Recorded data:
%%

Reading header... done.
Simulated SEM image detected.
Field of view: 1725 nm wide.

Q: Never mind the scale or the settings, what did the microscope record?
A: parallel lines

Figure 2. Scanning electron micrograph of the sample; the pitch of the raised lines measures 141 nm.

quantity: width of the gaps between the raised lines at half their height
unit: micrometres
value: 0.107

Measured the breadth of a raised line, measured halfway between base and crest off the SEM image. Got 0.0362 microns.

%%

Work request:
In the listing above, start at the line with "Simulated SEM image detected.", go on through the line with "value: 0.107", and copy each of those lines exactly; leave out all the rest.

Task answer:
Simulated SEM image detected.
Field of view: 1725 nm wide.

Q: Never mind the scale or the settings, what did the microscope record?
A: parallel lines

Figure 2. Scanning electron micrograph of the sample; the pitch of the raised lines measures 141 nm.

quantity: width of the gaps between the raised lines at half their height
unit: micrometres
value: 0.107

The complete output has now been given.